*-*-*

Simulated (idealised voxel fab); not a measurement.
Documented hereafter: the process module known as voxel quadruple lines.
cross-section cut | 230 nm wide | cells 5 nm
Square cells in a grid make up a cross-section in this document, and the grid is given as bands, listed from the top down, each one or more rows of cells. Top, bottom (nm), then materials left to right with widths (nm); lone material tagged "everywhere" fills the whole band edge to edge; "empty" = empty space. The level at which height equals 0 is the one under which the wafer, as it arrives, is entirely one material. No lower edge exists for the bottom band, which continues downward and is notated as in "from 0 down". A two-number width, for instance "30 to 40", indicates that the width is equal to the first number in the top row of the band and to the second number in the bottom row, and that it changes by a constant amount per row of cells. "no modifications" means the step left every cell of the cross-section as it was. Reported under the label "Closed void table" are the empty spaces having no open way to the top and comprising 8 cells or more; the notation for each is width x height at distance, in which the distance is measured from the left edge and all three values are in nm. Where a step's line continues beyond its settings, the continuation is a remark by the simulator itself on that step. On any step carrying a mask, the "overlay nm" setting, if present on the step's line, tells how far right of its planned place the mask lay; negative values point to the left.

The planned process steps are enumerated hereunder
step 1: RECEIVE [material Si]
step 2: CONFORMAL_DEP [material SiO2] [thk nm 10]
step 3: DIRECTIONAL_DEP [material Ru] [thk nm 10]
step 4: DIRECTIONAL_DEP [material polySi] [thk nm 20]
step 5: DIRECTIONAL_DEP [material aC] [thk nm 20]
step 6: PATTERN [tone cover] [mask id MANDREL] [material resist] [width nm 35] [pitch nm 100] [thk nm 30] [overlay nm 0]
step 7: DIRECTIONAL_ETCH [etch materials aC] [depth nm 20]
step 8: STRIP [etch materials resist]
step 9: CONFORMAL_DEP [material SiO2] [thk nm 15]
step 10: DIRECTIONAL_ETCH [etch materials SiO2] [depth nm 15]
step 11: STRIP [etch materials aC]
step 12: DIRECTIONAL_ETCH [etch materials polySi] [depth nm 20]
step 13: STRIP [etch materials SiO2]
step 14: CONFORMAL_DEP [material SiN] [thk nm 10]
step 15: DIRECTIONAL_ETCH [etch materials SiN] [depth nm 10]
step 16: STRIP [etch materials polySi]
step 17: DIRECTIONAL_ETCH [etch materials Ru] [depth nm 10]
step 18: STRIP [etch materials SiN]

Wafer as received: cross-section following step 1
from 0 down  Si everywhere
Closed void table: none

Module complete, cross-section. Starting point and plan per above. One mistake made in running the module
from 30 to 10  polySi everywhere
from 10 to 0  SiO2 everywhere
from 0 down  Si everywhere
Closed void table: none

*-*-*

ASSIGNMENT - Transcribe the opening lines of the listing exactly, please. Stop after the line that contains "cross-section cut | 230 nm wide | cells 5 nm".

ANSWER SECTION -
Simulated (idealised voxel fab); not a measurement.
Documented hereafter: the process module known as voxel quadruple lines.
cross-section cut | 230 nm wide | cells 5 nm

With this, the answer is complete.